■ ■ ■
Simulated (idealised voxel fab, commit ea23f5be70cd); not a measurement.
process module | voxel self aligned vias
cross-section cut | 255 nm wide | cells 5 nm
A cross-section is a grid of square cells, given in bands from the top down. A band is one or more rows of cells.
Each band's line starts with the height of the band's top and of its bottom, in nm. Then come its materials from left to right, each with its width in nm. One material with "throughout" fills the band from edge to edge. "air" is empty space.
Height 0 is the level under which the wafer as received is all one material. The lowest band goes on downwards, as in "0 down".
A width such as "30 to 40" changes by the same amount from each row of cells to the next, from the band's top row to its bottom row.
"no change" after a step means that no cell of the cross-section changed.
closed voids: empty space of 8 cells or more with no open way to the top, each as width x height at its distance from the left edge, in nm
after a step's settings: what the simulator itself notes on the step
■ ■ ■

* Task item
Retype all the data, changing nothing.

* Expected answer
Simulated (idealised voxel fab, commit ea23f5be70cd); not a measurement.
process module | voxel self aligned vias
cross-section cut | 255 nm wide | cells 5 nm
A cross-section is a grid of square cells, given in bands from the top down. A band is one or more rows of cells.
Each band's line starts with the height of the band's top and of its bottom, in nm. Then come its materials from left to right, each with its width in nm. One material with "throughout" fills the band from edge to edge. "air" is empty space.
Height 0 is the level under which the wafer as received is all one material. The lowest band goes on downwards, as in "0 down".
A width such as "30 to 40" changes by the same amount from each row of cells to the next, from the band's top row to its bottom row.
"no change" after a step means that no cell of the cross-section changed.
closed voids: empty space of 8 cells or more with no open way to the top, each as width x height at its distance from the left edge, in nm
after a step's settings: what the simulator itself notes on the step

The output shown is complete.